* [WORK INSTRUCTION] Taking the first line of the listing as the start and the line containing "Topic: reading micrographs" as the end, reproduce everything in between exactly, both ends included.

━━━━━━━━━━
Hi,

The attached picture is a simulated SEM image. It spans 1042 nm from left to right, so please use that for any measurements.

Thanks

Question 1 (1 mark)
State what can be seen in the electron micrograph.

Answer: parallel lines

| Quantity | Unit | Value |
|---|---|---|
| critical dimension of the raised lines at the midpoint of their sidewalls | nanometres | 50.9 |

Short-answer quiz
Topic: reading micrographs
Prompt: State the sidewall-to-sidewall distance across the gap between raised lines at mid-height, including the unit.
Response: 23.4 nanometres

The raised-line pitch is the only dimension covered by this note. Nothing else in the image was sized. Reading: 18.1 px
━━━━━━━━━━

* [REPLY]
Hi,

The attached picture is a simulated SEM image. It spans 1042 nm from left to right, so please use that for any measurements.

Thanks

Question 1 (1 mark)
State what can be seen in the electron micrograph.

Answer: parallel lines

| Quantity | Unit | Value |
|---|---|---|
| critical dimension of the raised lines at the midpoint of their sidewalls | nanometres | 50.9 |

Short-answer quiz
Topic: reading micrographs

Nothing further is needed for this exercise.